**Action item:**
Every record must be copied exactly. Leave nothing out.

**Input data:**
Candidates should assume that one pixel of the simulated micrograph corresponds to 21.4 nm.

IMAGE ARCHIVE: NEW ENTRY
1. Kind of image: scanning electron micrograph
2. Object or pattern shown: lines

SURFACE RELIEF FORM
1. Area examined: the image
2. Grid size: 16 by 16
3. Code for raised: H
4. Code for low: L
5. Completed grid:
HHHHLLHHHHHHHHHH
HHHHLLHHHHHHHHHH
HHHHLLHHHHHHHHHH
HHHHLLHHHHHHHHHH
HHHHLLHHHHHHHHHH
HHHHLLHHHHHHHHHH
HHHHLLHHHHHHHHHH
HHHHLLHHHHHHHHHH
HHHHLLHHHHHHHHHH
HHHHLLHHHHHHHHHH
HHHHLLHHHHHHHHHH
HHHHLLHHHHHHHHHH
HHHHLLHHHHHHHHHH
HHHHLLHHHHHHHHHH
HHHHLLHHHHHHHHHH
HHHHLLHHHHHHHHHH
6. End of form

**Solution:**
Candidates should assume that one pixel of the simulated micrograph corresponds to 21.4 nm.

IMAGE ARCHIVE: NEW ENTRY
1. Kind of image: scanning electron micrograph
2. Object or pattern shown: lines

SURFACE RELIEF FORM
1. Area examined: the image
2. Grid size: 16 by 16
3. Code for raised: H
4. Code for low: L
5. Completed grid:
HHHHLLHHHHHHHHHH
HHHHLLHHHHHHHHHH
HHHHLLHHHHHHHHHH
HHHHLLHHHHHHHHHH
HHHHLLHHHHHHHHHH
HHHHLLHHHHHHHHHH
HHHHLLHHHHHHHHHH
HHHHLLHHHHHHHHHH
HHHHLLHHHHHHHHHH
HHHHLLHHHHHHHHHH
HHHHLLHHHHHHHHHH
HHHHLLHHHHHHHHHH
HHHHLLHHHHHHHHHH
HHHHLLHHHHHHHHHH
HHHHLLHHHHHHHHHH
HHHHLLHHHHHHHHHH
6. End of form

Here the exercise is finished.